WORK ITEM → Lines from the top of the entries down to the line with "Hi, I had a" must be set down exactly as they stand, with both ends retained.

DATA SHOWN →
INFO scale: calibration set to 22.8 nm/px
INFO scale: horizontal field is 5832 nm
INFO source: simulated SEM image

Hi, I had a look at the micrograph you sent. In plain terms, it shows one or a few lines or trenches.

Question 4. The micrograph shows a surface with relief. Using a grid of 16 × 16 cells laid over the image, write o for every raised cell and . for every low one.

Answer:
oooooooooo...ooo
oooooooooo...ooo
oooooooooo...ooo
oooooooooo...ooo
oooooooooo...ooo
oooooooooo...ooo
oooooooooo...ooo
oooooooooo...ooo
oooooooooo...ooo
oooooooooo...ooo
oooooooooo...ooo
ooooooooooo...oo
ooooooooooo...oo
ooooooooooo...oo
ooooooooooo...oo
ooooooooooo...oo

WRITTEN ANSWER →
INFO scale: calibration set to 22.8 nm/px
INFO scale: horizontal field is 5832 nm
INFO source: simulated SEM image

Hi, I had a look at the micrograph you sent. In plain terms, it shows one or a few lines or trenches.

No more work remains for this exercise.